::::::::

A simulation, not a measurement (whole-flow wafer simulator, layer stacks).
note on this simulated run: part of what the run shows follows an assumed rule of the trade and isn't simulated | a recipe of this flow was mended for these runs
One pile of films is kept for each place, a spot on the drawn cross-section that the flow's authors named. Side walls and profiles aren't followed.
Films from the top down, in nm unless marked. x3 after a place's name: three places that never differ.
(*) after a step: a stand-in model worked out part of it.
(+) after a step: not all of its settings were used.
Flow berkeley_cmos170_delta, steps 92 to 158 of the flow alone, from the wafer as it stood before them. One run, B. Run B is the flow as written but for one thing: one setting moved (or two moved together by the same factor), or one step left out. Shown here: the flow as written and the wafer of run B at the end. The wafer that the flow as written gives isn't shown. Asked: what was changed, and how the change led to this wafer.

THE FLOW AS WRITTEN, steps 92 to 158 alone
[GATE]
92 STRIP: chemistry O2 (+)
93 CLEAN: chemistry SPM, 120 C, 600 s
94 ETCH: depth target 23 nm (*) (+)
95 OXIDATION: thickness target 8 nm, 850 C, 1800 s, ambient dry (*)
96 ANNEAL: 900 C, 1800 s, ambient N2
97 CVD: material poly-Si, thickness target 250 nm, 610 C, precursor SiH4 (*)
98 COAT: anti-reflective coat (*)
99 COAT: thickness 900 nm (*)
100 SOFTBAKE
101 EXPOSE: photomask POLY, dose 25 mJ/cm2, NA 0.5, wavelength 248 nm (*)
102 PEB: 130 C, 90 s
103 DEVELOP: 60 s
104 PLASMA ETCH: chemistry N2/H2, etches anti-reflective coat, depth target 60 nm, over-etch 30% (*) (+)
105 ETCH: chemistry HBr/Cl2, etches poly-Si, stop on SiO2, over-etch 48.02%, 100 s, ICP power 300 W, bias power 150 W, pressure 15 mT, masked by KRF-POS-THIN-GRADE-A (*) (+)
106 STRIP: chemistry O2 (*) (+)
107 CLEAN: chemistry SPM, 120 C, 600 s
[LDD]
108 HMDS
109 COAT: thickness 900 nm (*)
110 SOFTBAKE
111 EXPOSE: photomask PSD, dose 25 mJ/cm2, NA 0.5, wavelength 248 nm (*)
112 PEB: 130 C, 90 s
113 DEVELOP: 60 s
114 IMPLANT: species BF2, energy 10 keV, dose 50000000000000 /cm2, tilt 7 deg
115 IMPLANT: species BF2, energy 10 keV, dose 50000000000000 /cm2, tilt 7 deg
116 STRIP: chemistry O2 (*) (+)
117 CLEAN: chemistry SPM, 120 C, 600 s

::::::::

# WORK INSTRUCTION
If a line falls between the first line of the records and the line containing "(+) after a", inclusive, repeat it exactly; leave out all others.

# YOUR SOLUTION
A simulation, not a measurement (whole-flow wafer simulator, layer stacks).
note on this simulated run: part of what the run shows follows an assumed rule of the trade and isn't simulated | a recipe of this flow was mended for these runs
One pile of films is kept for each place, a spot on the drawn cross-section that the flow's authors named. Side walls and profiles aren't followed.
Films from the top down, in nm unless marked. x3 after a place's name: three places that never differ.
(*) after a step: a stand-in model worked out part of it.
(+) after a step: not all of its settings were used.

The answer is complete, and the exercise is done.